Material shown:
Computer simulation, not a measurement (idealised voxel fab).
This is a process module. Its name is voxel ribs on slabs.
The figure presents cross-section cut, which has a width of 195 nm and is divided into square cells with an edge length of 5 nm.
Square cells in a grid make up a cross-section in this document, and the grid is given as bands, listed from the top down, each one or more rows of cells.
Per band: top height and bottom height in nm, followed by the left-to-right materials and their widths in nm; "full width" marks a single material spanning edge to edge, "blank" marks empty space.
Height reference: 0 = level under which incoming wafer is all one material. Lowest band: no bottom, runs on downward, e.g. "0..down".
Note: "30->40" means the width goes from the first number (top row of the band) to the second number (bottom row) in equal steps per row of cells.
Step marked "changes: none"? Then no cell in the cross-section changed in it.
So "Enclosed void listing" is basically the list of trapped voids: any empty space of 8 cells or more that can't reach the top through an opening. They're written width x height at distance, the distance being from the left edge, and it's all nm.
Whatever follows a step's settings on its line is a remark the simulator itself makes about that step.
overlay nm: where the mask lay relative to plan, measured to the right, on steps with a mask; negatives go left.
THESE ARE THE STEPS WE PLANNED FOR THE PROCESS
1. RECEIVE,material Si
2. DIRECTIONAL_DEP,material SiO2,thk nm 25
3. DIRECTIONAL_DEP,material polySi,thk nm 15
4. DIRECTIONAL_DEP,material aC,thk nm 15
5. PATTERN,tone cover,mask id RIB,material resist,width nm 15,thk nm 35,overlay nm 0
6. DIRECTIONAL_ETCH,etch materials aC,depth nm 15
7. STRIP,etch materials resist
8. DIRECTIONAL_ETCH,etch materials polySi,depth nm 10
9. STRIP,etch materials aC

Activity:
Look above for the line with "Square cells in" and the line with "8. DIRECTIONAL_ETCH,etch materials". Write out those two lines and all the lines between them, exactly, and no others.

Task output:
Square cells in a grid make up a cross-section in this document, and the grid is given as bands, listed from the top down, each one or more rows of cells.
Per band: top height and bottom height in nm, followed by the left-to-right materials and their widths in nm; "full width" marks a single material spanning edge to edge, "blank" marks empty space.
Height reference: 0 = level under which incoming wafer is all one material. Lowest band: no bottom, runs on downward, e.g. "0..down".
Note: "30->40" means the width goes from the first number (top row of the band) to the second number (bottom row) in equal steps per row of cells.
Step marked "changes: none"? Then no cell in the cross-section changed in it.
So "Enclosed void listing" is basically the list of trapped voids: any empty space of 8 cells or more that can't reach the top through an opening. They're written width x height at distance, the distance being from the left edge, and it's all nm.
Whatever follows a step's settings on its line is a remark the simulator itself makes about that step.
overlay nm: where the mask lay relative to plan, measured to the right, on steps with a mask; negatives go left.
THESE ARE THE STEPS WE PLANNED FOR THE PROCESS
1. RECEIVE,material Si
2. DIRECTIONAL_DEP,material SiO2,thk nm 25
3. DIRECTIONAL_DEP,material polySi,thk nm 15
4. DIRECTIONAL_DEP,material aC,thk nm 15
5. PATTERN,tone cover,mask id RIB,material resist,width nm 15,thk nm 35,overlay nm 0
6. DIRECTIONAL_ETCH,etch materials aC,depth nm 15
7. STRIP,etch materials resist
8. DIRECTIONAL_ETCH,etch materials polySi,depth nm 10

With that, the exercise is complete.